--- Work instruction ---
What you return must be an exact copy of the lines in the listing below between the line holding "163.17 | 160.90 |" and the line holding "162.86 | 149.72 |", inclusive, and nothing more.

--- Provided data ---
--- START ---

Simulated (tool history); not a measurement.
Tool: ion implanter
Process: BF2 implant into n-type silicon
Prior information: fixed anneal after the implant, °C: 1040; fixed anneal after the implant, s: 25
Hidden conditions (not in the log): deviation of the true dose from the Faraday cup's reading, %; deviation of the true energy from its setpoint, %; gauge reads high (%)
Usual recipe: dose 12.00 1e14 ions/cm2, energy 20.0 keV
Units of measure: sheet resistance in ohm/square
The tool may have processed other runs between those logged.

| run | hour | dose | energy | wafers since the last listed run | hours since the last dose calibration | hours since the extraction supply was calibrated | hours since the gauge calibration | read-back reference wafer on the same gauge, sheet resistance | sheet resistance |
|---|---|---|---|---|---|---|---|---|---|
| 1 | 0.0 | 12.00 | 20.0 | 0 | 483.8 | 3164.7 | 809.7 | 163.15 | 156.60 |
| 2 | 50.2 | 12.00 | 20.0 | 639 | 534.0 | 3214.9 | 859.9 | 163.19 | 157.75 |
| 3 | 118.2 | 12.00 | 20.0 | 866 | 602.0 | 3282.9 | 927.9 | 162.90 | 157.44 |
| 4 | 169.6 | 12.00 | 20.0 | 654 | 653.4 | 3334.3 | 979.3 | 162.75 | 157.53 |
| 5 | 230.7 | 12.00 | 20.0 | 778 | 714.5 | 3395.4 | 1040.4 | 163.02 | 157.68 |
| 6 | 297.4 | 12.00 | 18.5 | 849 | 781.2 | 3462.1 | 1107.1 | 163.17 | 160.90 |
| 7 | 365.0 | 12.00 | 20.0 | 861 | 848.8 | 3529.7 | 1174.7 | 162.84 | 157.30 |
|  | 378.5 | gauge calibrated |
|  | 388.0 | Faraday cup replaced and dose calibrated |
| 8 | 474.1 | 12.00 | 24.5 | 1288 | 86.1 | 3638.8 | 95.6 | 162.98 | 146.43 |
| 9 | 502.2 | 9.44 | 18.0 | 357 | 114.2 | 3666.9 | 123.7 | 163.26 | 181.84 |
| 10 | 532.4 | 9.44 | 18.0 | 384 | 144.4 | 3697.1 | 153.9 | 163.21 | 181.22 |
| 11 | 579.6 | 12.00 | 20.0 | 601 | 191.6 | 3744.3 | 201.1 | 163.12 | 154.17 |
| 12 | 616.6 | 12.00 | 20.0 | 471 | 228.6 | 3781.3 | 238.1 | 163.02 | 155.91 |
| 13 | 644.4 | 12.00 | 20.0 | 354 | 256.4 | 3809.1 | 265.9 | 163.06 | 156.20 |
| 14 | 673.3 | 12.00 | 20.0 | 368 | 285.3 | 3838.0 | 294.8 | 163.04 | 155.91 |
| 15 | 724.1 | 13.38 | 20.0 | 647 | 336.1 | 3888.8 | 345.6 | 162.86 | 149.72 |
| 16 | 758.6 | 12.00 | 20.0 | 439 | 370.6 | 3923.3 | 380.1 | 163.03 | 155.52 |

--- END ---

--- Response box ---
| 6 | 297.4 | 12.00 | 18.5 | 849 | 781.2 | 3462.1 | 1107.1 | 163.17 | 160.90 |
| 7 | 365.0 | 12.00 | 20.0 | 861 | 848.8 | 3529.7 | 1174.7 | 162.84 | 157.30 |
|  | 378.5 | gauge calibrated |
|  | 388.0 | Faraday cup replaced and dose calibrated |
| 8 | 474.1 | 12.00 | 24.5 | 1288 | 86.1 | 3638.8 | 95.6 | 162.98 | 146.43 |
| 9 | 502.2 | 9.44 | 18.0 | 357 | 114.2 | 3666.9 | 123.7 | 163.26 | 181.84 |
| 10 | 532.4 | 9.44 | 18.0 | 384 | 144.4 | 3697.1 | 153.9 | 163.21 | 181.22 |
| 11 | 579.6 | 12.00 | 20.0 | 601 | 191.6 | 3744.3 | 201.1 | 163.12 | 154.17 |
| 12 | 616.6 | 12.00 | 20.0 | 471 | 228.6 | 3781.3 | 238.1 | 163.02 | 155.91 |
| 13 | 644.4 | 12.00 | 20.0 | 354 | 256.4 | 3809.1 | 265.9 | 163.06 | 156.20 |
| 14 | 673.3 | 12.00 | 20.0 | 368 | 285.3 | 3838.0 | 294.8 | 163.04 | 155.91 |
| 15 | 724.1 | 13.38 | 20.0 | 647 | 336.1 | 3888.8 | 345.6 | 162.86 | 149.72 |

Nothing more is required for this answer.